• WORK INSTRUCTION
Once the line containing "At day 12.246: slurry nozzle cleaned." is found in the entries below, restate it and each following line word for word, stopping after the line containing "At day 16.667: worn".

• SUPPLIED INFORMATION
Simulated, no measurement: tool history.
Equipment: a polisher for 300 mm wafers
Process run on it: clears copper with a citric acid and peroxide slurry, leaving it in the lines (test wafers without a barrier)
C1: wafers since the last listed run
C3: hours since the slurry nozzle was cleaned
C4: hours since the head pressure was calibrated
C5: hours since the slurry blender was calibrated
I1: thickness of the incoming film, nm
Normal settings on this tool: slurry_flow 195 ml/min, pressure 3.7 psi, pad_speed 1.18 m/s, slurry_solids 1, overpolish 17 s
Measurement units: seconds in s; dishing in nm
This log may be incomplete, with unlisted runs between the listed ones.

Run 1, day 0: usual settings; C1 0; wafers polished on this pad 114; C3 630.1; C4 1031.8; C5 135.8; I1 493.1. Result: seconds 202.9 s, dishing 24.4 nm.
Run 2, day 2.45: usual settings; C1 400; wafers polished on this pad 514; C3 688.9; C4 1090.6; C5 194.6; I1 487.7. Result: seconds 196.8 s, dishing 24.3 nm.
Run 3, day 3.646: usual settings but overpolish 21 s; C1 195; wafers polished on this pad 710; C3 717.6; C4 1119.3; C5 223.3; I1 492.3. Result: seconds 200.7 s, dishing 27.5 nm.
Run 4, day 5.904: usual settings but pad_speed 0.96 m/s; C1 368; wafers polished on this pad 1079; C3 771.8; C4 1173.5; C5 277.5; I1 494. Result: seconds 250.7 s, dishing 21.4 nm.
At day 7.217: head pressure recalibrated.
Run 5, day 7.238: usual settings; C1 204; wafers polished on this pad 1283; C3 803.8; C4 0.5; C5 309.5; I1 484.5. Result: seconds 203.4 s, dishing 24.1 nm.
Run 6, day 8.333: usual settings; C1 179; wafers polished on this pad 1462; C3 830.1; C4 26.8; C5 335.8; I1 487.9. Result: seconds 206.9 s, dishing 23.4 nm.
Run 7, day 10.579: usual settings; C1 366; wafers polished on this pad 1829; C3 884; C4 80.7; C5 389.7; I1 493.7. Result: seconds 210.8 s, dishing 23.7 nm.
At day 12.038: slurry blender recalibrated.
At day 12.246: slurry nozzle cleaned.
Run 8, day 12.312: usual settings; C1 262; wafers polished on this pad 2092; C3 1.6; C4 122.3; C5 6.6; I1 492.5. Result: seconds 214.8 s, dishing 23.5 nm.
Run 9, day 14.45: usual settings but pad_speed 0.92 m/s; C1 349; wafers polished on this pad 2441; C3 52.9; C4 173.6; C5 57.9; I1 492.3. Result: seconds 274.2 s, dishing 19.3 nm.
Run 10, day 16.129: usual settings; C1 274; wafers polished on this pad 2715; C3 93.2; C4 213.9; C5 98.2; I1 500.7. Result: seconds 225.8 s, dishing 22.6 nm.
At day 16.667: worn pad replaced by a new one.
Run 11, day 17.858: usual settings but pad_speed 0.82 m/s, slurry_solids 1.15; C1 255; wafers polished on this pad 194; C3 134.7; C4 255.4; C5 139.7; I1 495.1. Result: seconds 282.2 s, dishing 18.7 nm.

• TASK RESPONSE
At day 12.246: slurry nozzle cleaned.
Run 8, day 12.312: usual settings; C1 262; wafers polished on this pad 2092; C3 1.6; C4 122.3; C5 6.6; I1 492.5. Result: seconds 214.8 s, dishing 23.5 nm.
Run 9, day 14.45: usual settings but pad_speed 0.92 m/s; C1 349; wafers polished on this pad 2441; C3 52.9; C4 173.6; C5 57.9; I1 492.3. Result: seconds 274.2 s, dishing 19.3 nm.
Run 10, day 16.129: usual settings; C1 274; wafers polished on this pad 2715; C3 93.2; C4 213.9; C5 98.2; I1 500.7. Result: seconds 225.8 s, dishing 22.6 nm.
At day 16.667: worn pad replaced by a new one.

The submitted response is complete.